**Supplied records**.
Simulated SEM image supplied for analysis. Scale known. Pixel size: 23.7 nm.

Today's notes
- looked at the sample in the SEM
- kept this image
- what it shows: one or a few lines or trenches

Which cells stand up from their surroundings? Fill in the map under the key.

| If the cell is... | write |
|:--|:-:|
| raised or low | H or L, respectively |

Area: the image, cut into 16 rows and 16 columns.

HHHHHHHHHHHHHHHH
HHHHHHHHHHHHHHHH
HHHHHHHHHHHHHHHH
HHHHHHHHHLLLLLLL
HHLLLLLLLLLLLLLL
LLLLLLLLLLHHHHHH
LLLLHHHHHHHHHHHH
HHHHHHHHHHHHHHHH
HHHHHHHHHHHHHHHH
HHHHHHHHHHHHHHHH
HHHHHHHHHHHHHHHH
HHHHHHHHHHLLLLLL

**Work request**. Since the material above must be kept intact, output it exactly as it is.

**Response box**.
Simulated SEM image supplied for analysis. Scale known. Pixel size: 23.7 nm.

Today's notes
- looked at the sample in the SEM
- kept this image
- what it shows: one or a few lines or trenches

Which cells stand up from their surroundings? Fill in the map under the key.

| If the cell is... | write |
|:--|:-:|
| raised or low | H or L, respectively |

Area: the image, cut into 16 rows and 16 columns.

HHHHHHHHHHHHHHHH
HHHHHHHHHHHHHHHH
HHHHHHHHHHHHHHHH
HHHHHHHHHLLLLLLL
HHLLLLLLLLLLLLLL
LLLLLLLLLLHHHHHH
LLLLHHHHHHHHHHHH
HHHHHHHHHHHHHHHH
HHHHHHHHHHHHHHHH
HHHHHHHHHHHHHHHH
HHHHHHHHHHHHHHHH
HHHHHHHHHHLLLLLL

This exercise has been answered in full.